Action item
Please copy exactly the lines that run from the start of the entries to the line containing "unit: micrometres", inclusive.

───

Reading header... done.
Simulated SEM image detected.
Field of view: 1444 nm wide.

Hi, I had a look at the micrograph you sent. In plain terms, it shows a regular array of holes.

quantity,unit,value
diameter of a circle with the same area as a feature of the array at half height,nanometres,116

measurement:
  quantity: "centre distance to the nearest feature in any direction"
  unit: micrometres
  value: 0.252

───

Exercise result
Reading header... done.
Simulated SEM image detected.
Field of view: 1444 nm wide.

Hi, I had a look at the micrograph you sent. In plain terms, it shows a regular array of holes.

quantity,unit,value
diameter of a circle with the same area as a feature of the array at half height,nanometres,116

measurement:
  quantity: "centre distance to the nearest feature in any direction"
  unit: micrometres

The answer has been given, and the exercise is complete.